**ASSIGNED TASK**
Your output should be the lines from the start of the data through the line containing "thickness taken off the PECVD", exactly and nothing more.

**DATA SUPPLIED**
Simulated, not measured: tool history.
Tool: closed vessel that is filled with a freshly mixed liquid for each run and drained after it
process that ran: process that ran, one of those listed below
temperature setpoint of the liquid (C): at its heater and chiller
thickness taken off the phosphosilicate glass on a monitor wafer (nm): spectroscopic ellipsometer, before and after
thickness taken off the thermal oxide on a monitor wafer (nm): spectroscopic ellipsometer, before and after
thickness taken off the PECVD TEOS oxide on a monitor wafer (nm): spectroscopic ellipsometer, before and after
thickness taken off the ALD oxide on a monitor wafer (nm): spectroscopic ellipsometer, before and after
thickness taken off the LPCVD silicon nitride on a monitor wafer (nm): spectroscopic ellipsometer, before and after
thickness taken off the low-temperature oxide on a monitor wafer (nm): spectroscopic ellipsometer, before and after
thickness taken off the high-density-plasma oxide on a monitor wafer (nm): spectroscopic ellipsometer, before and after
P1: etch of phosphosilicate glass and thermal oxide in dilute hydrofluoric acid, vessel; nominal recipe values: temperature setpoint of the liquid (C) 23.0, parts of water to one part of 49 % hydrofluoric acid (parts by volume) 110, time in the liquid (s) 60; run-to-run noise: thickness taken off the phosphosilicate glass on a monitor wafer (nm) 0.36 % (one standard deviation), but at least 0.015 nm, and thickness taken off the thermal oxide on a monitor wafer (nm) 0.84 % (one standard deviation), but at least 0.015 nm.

**TASK RESULT**
Simulated, not measured: tool history.
Tool: closed vessel that is filled with a freshly mixed liquid for each run and drained after it
process that ran: process that ran, one of those listed below
temperature setpoint of the liquid (C): at its heater and chiller
thickness taken off the phosphosilicate glass on a monitor wafer (nm): spectroscopic ellipsometer, before and after
thickness taken off the thermal oxide on a monitor wafer (nm): spectroscopic ellipsometer, before and after
thickness taken off the PECVD TEOS oxide on a monitor wafer (nm): spectroscopic ellipsometer, before and after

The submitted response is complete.